Task item: Below are the records; restate all of them word for word.

Dataset excerpts:
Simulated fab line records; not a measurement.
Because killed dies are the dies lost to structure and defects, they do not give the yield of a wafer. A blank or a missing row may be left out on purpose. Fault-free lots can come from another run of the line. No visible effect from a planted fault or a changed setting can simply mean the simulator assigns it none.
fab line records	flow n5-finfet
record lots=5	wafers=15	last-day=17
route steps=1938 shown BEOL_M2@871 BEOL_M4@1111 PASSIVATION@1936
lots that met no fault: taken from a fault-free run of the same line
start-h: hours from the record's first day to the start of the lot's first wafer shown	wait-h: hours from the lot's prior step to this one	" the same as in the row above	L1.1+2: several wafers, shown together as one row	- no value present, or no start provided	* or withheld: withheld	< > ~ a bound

Response area:
Simulated fab line records; not a measurement.
Because killed dies are the dies lost to structure and defects, they do not give the yield of a wafer. A blank or a missing row may be left out on purpose. Fault-free lots can come from another run of the line. No visible effect from a planted fault or a changed setting can simply mean the simulator assigns it none.
fab line records	flow n5-finfet
record lots=5	wafers=15	last-day=17
route steps=1938 shown BEOL_M2@871 BEOL_M4@1111 PASSIVATION@1936
lots that met no fault: taken from a fault-free run of the same line
start-h: hours from the record's first day to the start of the lot's first wafer shown	wait-h: hours from the lot's prior step to this one	" the same as in the row above	L1.1+2: several wafers, shown together as one row	- no value present, or no start provided	* or withheld: withheld	< > ~ a bound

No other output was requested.